#### Dataset excerpts
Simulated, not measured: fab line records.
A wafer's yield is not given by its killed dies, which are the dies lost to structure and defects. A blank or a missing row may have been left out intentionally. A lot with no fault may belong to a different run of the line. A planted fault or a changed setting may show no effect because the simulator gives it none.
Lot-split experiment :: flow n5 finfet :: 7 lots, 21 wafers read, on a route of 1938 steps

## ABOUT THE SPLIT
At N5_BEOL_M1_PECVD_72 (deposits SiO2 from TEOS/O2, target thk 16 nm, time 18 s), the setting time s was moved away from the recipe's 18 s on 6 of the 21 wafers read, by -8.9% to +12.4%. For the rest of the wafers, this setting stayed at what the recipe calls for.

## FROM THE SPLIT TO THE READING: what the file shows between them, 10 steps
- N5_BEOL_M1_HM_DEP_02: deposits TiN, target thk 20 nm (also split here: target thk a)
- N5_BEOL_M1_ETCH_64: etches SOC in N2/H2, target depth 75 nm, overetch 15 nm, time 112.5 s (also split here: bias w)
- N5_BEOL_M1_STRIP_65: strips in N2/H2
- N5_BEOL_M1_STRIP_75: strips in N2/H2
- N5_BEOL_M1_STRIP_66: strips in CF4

#### Task item
Write out the records shown above, exactly as they appear.

#### Answer space
Simulated, not measured: fab line records.
A wafer's yield is not given by its killed dies, which are the dies lost to structure and defects. A blank or a missing row may have been left out intentionally. A lot with no fault may belong to a different run of the line. A planted fault or a changed setting may show no effect because the simulator gives it none.
Lot-split experiment :: flow n5 finfet :: 7 lots, 21 wafers read, on a route of 1938 steps

## ABOUT THE SPLIT
At N5_BEOL_M1_PECVD_72 (deposits SiO2 from TEOS/O2, target thk 16 nm, time 18 s), the setting time s was moved away from the recipe's 18 s on 6 of the 21 wafers read, by -8.9% to +12.4%. For the rest of the wafers, this setting stayed at what the recipe calls for.

## FROM THE SPLIT TO THE READING: what the file shows between them, 10 steps
- N5_BEOL_M1_HM_DEP_02: deposits TiN, target thk 20 nm (also split here: target thk a)
- N5_BEOL_M1_ETCH_64: etches SOC in N2/H2, target depth 75 nm, overetch 15 nm, time 112.5 s (also split here: bias w)
- N5_BEOL_M1_STRIP_65: strips in N2/H2
- N5_BEOL_M1_STRIP_75: strips in N2/H2
- N5_BEOL_M1_STRIP_66: strips in CF4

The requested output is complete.